##### Extracted entries #####

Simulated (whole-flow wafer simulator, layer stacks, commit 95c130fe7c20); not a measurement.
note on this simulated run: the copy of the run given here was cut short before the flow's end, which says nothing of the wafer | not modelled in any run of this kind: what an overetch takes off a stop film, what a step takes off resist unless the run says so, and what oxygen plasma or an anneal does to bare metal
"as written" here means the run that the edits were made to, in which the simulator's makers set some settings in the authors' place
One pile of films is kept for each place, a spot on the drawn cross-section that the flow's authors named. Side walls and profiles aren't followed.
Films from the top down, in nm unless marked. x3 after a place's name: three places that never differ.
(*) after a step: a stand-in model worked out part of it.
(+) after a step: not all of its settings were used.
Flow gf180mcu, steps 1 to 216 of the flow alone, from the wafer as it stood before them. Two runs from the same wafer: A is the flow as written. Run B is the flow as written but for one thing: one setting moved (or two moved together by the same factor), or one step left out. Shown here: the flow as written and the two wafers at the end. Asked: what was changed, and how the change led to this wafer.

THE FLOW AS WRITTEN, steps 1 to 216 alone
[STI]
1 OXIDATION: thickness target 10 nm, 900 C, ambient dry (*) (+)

#####

Copy out only the lines above from the one with "Films from the" to the one with "(+) after a", inclusive, exactly as they stand.

Films from the top down, in nm unless marked. x3 after a place's name: three places that never differ.
(*) after a step: a stand-in model worked out part of it.
(+) after a step: not all of its settings were used.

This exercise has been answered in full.